┌─ Listed records

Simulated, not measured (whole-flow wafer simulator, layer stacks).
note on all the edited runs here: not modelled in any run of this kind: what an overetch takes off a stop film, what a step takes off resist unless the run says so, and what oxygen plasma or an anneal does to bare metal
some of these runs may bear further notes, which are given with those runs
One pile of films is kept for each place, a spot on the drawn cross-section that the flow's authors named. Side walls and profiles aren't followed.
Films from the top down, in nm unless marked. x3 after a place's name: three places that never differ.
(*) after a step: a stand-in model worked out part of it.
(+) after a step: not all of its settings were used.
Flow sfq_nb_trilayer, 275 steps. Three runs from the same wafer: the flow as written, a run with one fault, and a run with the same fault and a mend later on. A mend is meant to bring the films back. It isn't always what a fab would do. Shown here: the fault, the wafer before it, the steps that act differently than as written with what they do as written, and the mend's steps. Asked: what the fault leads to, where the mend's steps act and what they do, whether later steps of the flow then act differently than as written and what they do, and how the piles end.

└─

Above are the records; repeat exactly the lines from the one holding "Films from the" down to the one holding "(+) after a", end lines included.

### Answer area
Films from the top down, in nm unless marked. x3 after a place's name: three places that never differ.
(*) after a step: a stand-in model worked out part of it.
(+) after a step: not all of its settings were used.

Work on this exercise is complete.